* * * * * * * * *
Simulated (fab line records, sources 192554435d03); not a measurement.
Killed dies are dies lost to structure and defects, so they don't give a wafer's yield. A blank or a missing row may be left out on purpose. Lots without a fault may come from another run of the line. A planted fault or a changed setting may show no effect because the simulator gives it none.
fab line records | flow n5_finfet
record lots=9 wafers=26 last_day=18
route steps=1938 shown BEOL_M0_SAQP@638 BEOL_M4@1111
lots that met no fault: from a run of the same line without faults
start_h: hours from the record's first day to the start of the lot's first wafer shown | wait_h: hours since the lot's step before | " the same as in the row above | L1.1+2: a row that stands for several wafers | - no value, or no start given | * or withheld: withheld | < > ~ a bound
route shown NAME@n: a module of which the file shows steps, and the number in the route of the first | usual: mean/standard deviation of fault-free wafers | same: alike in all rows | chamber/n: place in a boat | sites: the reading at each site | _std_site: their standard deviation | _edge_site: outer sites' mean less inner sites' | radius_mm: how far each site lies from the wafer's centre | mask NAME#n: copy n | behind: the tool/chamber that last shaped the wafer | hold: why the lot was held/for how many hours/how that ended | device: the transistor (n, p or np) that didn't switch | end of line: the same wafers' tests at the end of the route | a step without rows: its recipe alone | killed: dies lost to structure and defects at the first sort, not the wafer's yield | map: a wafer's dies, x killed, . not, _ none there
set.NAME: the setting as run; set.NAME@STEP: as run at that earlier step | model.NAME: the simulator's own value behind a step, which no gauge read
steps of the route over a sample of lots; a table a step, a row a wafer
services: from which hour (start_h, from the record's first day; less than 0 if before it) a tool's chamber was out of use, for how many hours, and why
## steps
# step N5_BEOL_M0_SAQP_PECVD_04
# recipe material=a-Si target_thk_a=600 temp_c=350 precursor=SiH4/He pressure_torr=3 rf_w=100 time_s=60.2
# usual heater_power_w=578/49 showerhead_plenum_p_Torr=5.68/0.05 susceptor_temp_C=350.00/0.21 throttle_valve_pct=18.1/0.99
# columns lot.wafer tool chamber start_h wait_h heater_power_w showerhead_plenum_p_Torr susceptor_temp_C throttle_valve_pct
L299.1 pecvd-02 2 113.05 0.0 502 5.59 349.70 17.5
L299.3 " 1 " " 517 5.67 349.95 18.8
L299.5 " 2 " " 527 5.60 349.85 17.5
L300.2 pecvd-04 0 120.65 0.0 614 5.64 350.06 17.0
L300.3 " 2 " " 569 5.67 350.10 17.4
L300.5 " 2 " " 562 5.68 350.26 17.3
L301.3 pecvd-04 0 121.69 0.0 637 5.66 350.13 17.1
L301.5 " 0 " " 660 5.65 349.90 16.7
* * * * * * * * *

● Action item
Begin with the first line of the data above and, please, print each line exactly until you have printed the line containing "lots that met"; print nothing else.

● Answer space
Simulated (fab line records, sources 192554435d03); not a measurement.
Killed dies are dies lost to structure and defects, so they don't give a wafer's yield. A blank or a missing row may be left out on purpose. Lots without a fault may come from another run of the line. A planted fault or a changed setting may show no effect because the simulator gives it none.
fab line records | flow n5_finfet
record lots=9 wafers=26 last_day=18
route steps=1938 shown BEOL_M0_SAQP@638 BEOL_M4@1111
lots that met no fault: from a run of the same line without faults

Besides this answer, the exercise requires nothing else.